─── Records provided

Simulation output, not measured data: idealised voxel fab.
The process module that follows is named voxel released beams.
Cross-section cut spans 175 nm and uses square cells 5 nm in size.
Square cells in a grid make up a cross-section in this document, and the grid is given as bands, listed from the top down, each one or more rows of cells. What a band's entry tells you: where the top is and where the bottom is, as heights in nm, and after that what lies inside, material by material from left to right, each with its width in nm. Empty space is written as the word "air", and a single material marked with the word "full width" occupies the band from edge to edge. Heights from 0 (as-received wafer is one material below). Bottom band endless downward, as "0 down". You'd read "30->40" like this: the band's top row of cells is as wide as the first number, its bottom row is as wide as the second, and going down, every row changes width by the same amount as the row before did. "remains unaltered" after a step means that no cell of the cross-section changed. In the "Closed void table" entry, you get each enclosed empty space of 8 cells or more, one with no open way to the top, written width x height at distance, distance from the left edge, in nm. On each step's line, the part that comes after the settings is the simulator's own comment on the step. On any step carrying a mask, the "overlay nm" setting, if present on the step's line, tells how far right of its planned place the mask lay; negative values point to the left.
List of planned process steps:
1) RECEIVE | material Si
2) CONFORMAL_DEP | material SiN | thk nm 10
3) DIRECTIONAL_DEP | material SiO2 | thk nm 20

──────

#### Assignment:
From the first line to the last, return the data exactly.

#### Result:
Simulation output, not measured data: idealised voxel fab.
The process module that follows is named voxel released beams.
Cross-section cut spans 175 nm and uses square cells 5 nm in size.
Square cells in a grid make up a cross-section in this document, and the grid is given as bands, listed from the top down, each one or more rows of cells. What a band's entry tells you: where the top is and where the bottom is, as heights in nm, and after that what lies inside, material by material from left to right, each with its width in nm. Empty space is written as the word "air", and a single material marked with the word "full width" occupies the band from edge to edge. Heights from 0 (as-received wafer is one material below). Bottom band endless downward, as "0 down". You'd read "30->40" like this: the band's top row of cells is as wide as the first number, its bottom row is as wide as the second, and going down, every row changes width by the same amount as the row before did. "remains unaltered" after a step means that no cell of the cross-section changed. In the "Closed void table" entry, you get each enclosed empty space of 8 cells or more, one with no open way to the top, written width x height at distance, distance from the left edge, in nm. On each step's line, the part that comes after the settings is the simulator's own comment on the step. On any step carrying a mask, the "overlay nm" setting, if present on the step's line, tells how far right of its planned place the mask lay; negative values point to the left.
List of planned process steps:
1) RECEIVE | material Si
2) CONFORMAL_DEP | material SiN | thk nm 10
3) DIRECTIONAL_DEP | material SiO2 | thk nm 20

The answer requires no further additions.